DATA RECORDS:
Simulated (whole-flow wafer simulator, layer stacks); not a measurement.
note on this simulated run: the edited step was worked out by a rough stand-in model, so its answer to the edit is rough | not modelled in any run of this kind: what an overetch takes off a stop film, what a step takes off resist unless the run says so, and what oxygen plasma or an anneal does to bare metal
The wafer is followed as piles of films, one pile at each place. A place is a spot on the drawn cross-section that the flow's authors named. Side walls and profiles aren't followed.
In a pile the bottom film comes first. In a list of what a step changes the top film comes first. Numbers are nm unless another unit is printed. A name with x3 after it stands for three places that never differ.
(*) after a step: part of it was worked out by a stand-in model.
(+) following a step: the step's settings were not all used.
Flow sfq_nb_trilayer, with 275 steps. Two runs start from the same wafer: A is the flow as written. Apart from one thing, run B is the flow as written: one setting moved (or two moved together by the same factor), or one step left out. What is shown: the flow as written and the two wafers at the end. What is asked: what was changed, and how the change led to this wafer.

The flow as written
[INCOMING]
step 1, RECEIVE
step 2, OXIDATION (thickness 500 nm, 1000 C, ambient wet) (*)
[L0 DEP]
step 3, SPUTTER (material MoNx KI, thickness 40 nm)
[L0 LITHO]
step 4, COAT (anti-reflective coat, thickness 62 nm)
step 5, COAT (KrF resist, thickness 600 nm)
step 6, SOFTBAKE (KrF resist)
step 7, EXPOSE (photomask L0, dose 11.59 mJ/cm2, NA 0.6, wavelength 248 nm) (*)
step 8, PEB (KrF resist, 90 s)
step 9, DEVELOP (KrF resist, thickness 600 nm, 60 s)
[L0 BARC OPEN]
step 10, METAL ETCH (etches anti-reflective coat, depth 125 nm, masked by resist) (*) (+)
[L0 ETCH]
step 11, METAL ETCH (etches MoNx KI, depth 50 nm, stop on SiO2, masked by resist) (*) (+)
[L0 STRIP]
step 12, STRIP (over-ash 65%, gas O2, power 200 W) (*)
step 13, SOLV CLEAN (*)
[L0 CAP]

WORK ORDER: From the material above, retype precisely the lines between the line holding "step 1, RECEIVE" and the line holding "step 13, SOLV CLEAN (*)", inclusive, and nothing beyond them.

TASK OUTPUT:
step 1, RECEIVE
step 2, OXIDATION (thickness 500 nm, 1000 C, ambient wet) (*)
[L0 DEP]
step 3, SPUTTER (material MoNx KI, thickness 40 nm)
[L0 LITHO]
step 4, COAT (anti-reflective coat, thickness 62 nm)
step 5, COAT (KrF resist, thickness 600 nm)
step 6, SOFTBAKE (KrF resist)
step 7, EXPOSE (photomask L0, dose 11.59 mJ/cm2, NA 0.6, wavelength 248 nm) (*)
step 8, PEB (KrF resist, 90 s)
step 9, DEVELOP (KrF resist, thickness 600 nm, 60 s)
[L0 BARC OPEN]
step 10, METAL ETCH (etches anti-reflective coat, depth 125 nm, masked by resist) (*) (+)
[L0 ETCH]
step 11, METAL ETCH (etches MoNx KI, depth 50 nm, stop on SiO2, masked by resist) (*) (+)
[L0 STRIP]
step 12, STRIP (over-ash 65%, gas O2, power 200 W) (*)
step 13, SOLV CLEAN (*)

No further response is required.